* Requirement *
Reproduce the data exactly. Omit no record.

* Data for analysis *
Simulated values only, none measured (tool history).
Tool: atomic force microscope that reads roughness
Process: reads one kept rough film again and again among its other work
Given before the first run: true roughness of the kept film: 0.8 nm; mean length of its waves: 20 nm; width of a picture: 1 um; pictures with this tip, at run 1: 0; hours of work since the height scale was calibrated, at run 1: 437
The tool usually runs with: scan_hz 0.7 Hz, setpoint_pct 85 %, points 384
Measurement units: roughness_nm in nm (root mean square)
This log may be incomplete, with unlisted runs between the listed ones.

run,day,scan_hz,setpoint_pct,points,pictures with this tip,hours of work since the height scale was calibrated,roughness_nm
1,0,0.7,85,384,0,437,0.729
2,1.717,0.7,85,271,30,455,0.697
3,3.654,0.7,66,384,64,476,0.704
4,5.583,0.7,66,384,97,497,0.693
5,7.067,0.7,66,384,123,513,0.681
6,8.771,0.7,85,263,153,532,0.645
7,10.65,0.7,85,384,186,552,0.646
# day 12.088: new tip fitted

* Result *
Simulated values only, none measured (tool history).
Tool: atomic force microscope that reads roughness
Process: reads one kept rough film again and again among its other work
Given before the first run: true roughness of the kept film: 0.8 nm; mean length of its waves: 20 nm; width of a picture: 1 um; pictures with this tip, at run 1: 0; hours of work since the height scale was calibrated, at run 1: 437
The tool usually runs with: scan_hz 0.7 Hz, setpoint_pct 85 %, points 384
Measurement units: roughness_nm in nm (root mean square)
This log may be incomplete, with unlisted runs between the listed ones.

run,day,scan_hz,setpoint_pct,points,pictures with this tip,hours of work since the height scale was calibrated,roughness_nm
1,0,0.7,85,384,0,437,0.729
2,1.717,0.7,85,271,30,455,0.697
3,3.654,0.7,66,384,64,476,0.704
4,5.583,0.7,66,384,97,497,0.693
5,7.067,0.7,66,384,123,513,0.681
6,8.771,0.7,85,263,153,532,0.645
7,10.65,0.7,85,384,186,552,0.646
# day 12.088: new tip fitted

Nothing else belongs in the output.